■ Task item ■
Line by line, reproduce the records exactly.

++++ Data listing
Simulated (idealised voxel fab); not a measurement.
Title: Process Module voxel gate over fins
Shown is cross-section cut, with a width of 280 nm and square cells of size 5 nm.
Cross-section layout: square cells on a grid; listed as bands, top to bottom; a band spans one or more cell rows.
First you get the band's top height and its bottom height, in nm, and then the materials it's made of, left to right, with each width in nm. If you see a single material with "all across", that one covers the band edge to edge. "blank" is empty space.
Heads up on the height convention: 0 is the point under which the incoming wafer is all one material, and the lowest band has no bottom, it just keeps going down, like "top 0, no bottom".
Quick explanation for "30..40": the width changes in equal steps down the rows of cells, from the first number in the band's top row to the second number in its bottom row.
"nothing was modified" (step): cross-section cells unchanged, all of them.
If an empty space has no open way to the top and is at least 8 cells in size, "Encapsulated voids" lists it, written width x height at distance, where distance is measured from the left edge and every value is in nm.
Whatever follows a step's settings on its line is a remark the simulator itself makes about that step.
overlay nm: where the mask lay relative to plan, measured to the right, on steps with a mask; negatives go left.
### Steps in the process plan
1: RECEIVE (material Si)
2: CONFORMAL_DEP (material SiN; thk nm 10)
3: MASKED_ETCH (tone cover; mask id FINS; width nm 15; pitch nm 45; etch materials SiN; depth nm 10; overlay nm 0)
++++++++

■ Written reply ■
Simulated (idealised voxel fab); not a measurement.
Title: Process Module voxel gate over fins
Shown is cross-section cut, with a width of 280 nm and square cells of size 5 nm.
Cross-section layout: square cells on a grid; listed as bands, top to bottom; a band spans one or more cell rows.
First you get the band's top height and its bottom height, in nm, and then the materials it's made of, left to right, with each width in nm. If you see a single material with "all across", that one covers the band edge to edge. "blank" is empty space.
Heads up on the height convention: 0 is the point under which the incoming wafer is all one material, and the lowest band has no bottom, it just keeps going down, like "top 0, no bottom".
Quick explanation for "30..40": the width changes in equal steps down the rows of cells, from the first number in the band's top row to the second number in its bottom row.
"nothing was modified" (step): cross-section cells unchanged, all of them.
If an empty space has no open way to the top and is at least 8 cells in size, "Encapsulated voids" lists it, written width x height at distance, where distance is measured from the left edge and every value is in nm.
Whatever follows a step's settings on its line is a remark the simulator itself makes about that step.
overlay nm: where the mask lay relative to plan, measured to the right, on steps with a mask; negatives go left.
### Steps in the process plan
1: RECEIVE (material Si)
2: CONFORMAL_DEP (material SiN; thk nm 10)
3: MASKED_ETCH (tone cover; mask id FINS; width nm 15; pitch nm 45; etch materials SiN; depth nm 10; overlay nm 0)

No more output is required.